WORK ITEM: Quote all entries in full, exactly.

RECORD EXTRACTS:
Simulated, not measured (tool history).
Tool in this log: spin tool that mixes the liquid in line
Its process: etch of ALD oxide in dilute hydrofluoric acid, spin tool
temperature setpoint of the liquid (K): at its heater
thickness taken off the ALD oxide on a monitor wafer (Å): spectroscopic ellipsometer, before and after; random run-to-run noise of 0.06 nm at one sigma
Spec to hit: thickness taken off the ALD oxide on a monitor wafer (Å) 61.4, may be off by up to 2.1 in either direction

YOUR SOLUTION:
Simulated, not measured (tool history).
Tool in this log: spin tool that mixes the liquid in line
Its process: etch of ALD oxide in dilute hydrofluoric acid, spin tool
temperature setpoint of the liquid (K): at its heater
thickness taken off the ALD oxide on a monitor wafer (Å): spectroscopic ellipsometer, before and after; random run-to-run noise of 0.06 nm at one sigma
Spec to hit: thickness taken off the ALD oxide on a monitor wafer (Å) 61.4, may be off by up to 2.1 in either direction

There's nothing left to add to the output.